## Required action
Print, exactly as they appear in the listing below, the lines from the line with "Interviewer: Suppose a" to the line with "Figure 2. Scanning", with both end lines kept.

┌──

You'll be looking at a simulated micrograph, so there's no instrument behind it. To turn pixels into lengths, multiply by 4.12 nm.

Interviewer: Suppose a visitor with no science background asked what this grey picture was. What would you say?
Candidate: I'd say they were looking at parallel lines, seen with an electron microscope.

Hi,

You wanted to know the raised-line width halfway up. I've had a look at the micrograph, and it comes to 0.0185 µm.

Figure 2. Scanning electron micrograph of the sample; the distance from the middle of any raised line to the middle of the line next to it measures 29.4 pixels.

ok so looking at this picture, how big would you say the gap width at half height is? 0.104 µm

└──

## Written solution
Interviewer: Suppose a visitor with no science background asked what this grey picture was. What would you say?
Candidate: I'd say they were looking at parallel lines, seen with an electron microscope.

Hi,

You wanted to know the raised-line width halfway up. I've had a look at the micrograph, and it comes to 0.0185 µm.

Figure 2. Scanning electron micrograph of the sample; the distance from the middle of any raised line to the middle of the line next to it measures 29.4 pixels.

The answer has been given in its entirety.